▶ [ACTIVITY]: Give again the lines of the data from its first line through the line with "Q. Determine the area-equivalent". Change nothing.

####

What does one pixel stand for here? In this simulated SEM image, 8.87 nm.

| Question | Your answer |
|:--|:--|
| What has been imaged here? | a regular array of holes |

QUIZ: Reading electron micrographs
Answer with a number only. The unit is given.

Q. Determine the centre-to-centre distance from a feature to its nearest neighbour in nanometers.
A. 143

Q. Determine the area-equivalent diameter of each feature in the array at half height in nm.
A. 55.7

####

▶ [EXERCISE SOLUTION]:
What does one pixel stand for here? In this simulated SEM image, 8.87 nm.

| Question | Your answer |
|:--|:--|
| What has been imaged here? | a regular array of holes |

QUIZ: Reading electron micrographs
Answer with a number only. The unit is given.

Q. Determine the centre-to-centre distance from a feature to its nearest neighbour in nanometers.
A. 143

Q. Determine the area-equivalent diameter of each feature in the array at half height in nm.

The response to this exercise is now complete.